--- Assigned task ---
In the material below, find the line that contains "WAFERS WITHOUT THEIR CHAMBER" and the line that contains "L089.5 | 291", then write out exactly those two lines and everything between them.

· · · · ·
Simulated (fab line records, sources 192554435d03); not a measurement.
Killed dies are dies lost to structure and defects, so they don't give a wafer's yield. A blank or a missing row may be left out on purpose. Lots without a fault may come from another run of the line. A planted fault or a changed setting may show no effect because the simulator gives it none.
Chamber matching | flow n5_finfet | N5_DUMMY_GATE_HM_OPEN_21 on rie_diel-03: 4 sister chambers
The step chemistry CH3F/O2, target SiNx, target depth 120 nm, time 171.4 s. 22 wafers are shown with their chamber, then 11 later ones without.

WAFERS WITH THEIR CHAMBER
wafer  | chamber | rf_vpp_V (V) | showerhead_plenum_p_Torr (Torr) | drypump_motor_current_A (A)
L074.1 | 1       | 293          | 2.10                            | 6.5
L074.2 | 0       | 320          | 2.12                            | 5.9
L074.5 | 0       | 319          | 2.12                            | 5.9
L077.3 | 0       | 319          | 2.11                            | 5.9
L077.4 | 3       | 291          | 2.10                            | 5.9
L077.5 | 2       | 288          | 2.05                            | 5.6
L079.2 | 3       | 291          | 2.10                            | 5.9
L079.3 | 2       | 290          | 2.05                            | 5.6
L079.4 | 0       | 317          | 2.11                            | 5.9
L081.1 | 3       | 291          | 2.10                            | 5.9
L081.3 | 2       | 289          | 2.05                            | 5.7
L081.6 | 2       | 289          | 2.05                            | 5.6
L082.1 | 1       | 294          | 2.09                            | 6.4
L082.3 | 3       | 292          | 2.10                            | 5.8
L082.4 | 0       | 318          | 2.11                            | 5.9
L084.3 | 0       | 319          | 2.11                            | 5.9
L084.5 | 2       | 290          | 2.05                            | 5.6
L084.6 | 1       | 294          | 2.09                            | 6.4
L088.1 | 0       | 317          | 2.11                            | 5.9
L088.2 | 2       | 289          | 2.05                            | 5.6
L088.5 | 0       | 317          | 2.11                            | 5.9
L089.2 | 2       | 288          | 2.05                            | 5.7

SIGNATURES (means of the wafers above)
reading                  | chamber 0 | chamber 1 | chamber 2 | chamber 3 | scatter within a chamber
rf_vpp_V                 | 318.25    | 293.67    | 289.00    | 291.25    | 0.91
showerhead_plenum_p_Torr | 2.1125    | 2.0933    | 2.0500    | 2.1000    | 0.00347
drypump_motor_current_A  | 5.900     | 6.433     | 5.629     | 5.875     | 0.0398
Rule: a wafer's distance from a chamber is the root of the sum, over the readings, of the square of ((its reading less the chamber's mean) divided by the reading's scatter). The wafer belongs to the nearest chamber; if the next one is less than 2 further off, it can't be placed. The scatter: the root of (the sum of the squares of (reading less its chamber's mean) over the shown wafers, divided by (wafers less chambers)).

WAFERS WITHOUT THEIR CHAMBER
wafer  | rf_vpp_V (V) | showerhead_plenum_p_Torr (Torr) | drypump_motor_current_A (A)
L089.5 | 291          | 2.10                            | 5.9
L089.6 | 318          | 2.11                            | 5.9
· · · · ·

--- Worked solution ---
WAFERS WITHOUT THEIR CHAMBER
wafer  | rf_vpp_V (V) | showerhead_plenum_p_Torr (Torr) | drypump_motor_current_A (A)
L089.5 | 291          | 2.10                            | 5.9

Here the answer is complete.